▬▬▬▬▬▬

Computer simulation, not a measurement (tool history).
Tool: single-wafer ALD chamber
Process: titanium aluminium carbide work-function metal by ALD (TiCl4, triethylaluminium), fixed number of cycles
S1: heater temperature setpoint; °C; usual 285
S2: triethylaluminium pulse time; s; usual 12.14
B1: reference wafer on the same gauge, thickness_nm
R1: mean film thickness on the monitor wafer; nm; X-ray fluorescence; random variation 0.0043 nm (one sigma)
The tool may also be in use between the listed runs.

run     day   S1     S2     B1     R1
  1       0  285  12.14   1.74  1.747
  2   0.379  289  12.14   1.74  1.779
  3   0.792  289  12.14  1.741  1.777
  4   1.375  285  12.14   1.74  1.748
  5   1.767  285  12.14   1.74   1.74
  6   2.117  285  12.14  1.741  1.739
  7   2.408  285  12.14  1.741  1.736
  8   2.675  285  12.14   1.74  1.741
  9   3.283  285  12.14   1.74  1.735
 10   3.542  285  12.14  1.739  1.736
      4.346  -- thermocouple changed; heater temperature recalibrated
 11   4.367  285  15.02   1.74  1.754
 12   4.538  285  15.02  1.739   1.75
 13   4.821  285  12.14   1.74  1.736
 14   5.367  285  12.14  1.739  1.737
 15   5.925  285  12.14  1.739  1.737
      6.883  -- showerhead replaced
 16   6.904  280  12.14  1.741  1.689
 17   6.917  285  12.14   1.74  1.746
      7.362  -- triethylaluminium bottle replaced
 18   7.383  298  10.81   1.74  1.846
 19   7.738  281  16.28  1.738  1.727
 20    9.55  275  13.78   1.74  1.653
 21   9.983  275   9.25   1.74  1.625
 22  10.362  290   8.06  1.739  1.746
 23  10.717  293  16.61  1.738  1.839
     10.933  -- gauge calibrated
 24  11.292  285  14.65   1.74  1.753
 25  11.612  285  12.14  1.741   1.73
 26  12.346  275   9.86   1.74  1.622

▬▬▬▬▬▬

Keep both end lines and retype everything in the records above from the line containing "Process: titanium aluminium" through the line containing "-- showerhead replaced", exactly, with nothing else.

Process: titanium aluminium carbide work-function metal by ALD (TiCl4, triethylaluminium), fixed number of cycles
S1: heater temperature setpoint; °C; usual 285
S2: triethylaluminium pulse time; s; usual 12.14
B1: reference wafer on the same gauge, thickness_nm
R1: mean film thickness on the monitor wafer; nm; X-ray fluorescence; random variation 0.0043 nm (one sigma)
The tool may also be in use between the listed runs.

run     day   S1     S2     B1     R1
  1       0  285  12.14   1.74  1.747
  2   0.379  289  12.14   1.74  1.779
  3   0.792  289  12.14  1.741  1.777
  4   1.375  285  12.14   1.74  1.748
  5   1.767  285  12.14   1.74   1.74
  6   2.117  285  12.14  1.741  1.739
  7   2.408  285  12.14  1.741  1.736
  8   2.675  285  12.14   1.74  1.741
  9   3.283  285  12.14   1.74  1.735
 10   3.542  285  12.14  1.739  1.736
      4.346  -- thermocouple changed; heater temperature recalibrated
 11   4.367  285  15.02   1.74  1.754
 12   4.538  285  15.02  1.739   1.75
 13   4.821  285  12.14   1.74  1.736
 14   5.367  285  12.14  1.739  1.737
 15   5.925  285  12.14  1.739  1.737
      6.883  -- showerhead replaced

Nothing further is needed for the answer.